> **RECORD EXCERPTS**
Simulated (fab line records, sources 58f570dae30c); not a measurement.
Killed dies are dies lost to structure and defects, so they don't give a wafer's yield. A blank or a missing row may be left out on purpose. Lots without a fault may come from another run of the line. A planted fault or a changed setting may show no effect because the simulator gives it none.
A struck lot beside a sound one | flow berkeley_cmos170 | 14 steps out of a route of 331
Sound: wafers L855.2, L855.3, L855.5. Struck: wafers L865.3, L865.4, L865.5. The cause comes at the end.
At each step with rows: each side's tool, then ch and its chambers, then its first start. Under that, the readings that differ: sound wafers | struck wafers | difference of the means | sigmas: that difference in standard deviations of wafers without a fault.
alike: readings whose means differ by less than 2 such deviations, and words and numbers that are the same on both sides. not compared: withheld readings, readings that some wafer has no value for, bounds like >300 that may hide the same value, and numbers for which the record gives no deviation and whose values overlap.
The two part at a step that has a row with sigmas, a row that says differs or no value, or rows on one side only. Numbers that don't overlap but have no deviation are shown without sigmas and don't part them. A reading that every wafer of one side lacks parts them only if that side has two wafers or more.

> **ACTION ITEM**
Every one of the entries must be printed exactly.

> **WRITTEN ANSWER**
Simulated (fab line records, sources 58f570dae30c); not a measurement.
Killed dies are dies lost to structure and defects, so they don't give a wafer's yield. A blank or a missing row may be left out on purpose. Lots without a fault may come from another run of the line. A planted fault or a changed setting may show no effect because the simulator gives it none.
A struck lot beside a sound one | flow berkeley_cmos170 | 14 steps out of a route of 331
Sound: wafers L855.2, L855.3, L855.5. Struck: wafers L865.3, L865.4, L865.5. The cause comes at the end.
At each step with rows: each side's tool, then ch and its chambers, then its first start. Under that, the readings that differ: sound wafers | struck wafers | difference of the means | sigmas: that difference in standard deviations of wafers without a fault.
alike: readings whose means differ by less than 2 such deviations, and words and numbers that are the same on both sides. not compared: withheld readings, readings that some wafer has no value for, bounds like >300 that may hide the same value, and numbers for which the record gives no deviation and whose values overlap.
The two part at a step that has a row with sigmas, a row that says differs or no value, or rows on one side only. Numbers that don't overlap but have no deviation are shown without sigmas and don't part them. A reading that every wafer of one side lacks parts them only if that side has two wafers or more.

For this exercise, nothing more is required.